(Activity): Please write back every entry exactly, character for character.

☆ ☆ ☆ ☆

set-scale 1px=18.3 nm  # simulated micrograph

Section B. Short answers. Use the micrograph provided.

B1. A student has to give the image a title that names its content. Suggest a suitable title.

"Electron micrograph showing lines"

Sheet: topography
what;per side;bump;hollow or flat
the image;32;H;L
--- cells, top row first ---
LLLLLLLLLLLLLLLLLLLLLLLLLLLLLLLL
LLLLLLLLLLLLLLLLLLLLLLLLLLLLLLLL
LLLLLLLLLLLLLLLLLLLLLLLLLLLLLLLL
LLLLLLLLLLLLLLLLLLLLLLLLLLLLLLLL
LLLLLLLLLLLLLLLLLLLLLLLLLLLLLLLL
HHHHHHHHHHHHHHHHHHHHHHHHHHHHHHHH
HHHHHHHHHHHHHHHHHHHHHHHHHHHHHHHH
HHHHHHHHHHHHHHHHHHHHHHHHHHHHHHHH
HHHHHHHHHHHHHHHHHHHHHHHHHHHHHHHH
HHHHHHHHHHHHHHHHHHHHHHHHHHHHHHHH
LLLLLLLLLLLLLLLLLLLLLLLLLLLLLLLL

☆ ☆ ☆ ☆

(Exercise result):
set-scale 1px=18.3 nm  # simulated micrograph

Section B. Short answers. Use the micrograph provided.

B1. A student has to give the image a title that names its content. Suggest a suitable title.

"Electron micrograph showing lines"

Sheet: topography
what;per side;bump;hollow or flat
the image;32;H;L
--- cells, top row first ---
LLLLLLLLLLLLLLLLLLLLLLLLLLLLLLLL
LLLLLLLLLLLLLLLLLLLLLLLLLLLLLLLL
LLLLLLLLLLLLLLLLLLLLLLLLLLLLLLLL
LLLLLLLLLLLLLLLLLLLLLLLLLLLLLLLL
LLLLLLLLLLLLLLLLLLLLLLLLLLLLLLLL
HHHHHHHHHHHHHHHHHHHHHHHHHHHHHHHH
HHHHHHHHHHHHHHHHHHHHHHHHHHHHHHHH
HHHHHHHHHHHHHHHHHHHHHHHHHHHHHHHH
HHHHHHHHHHHHHHHHHHHHHHHHHHHHHHHH
HHHHHHHHHHHHHHHHHHHHHHHHHHHHHHHH
LLLLLLLLLLLLLLLLLLLLLLLLLLLLLLLL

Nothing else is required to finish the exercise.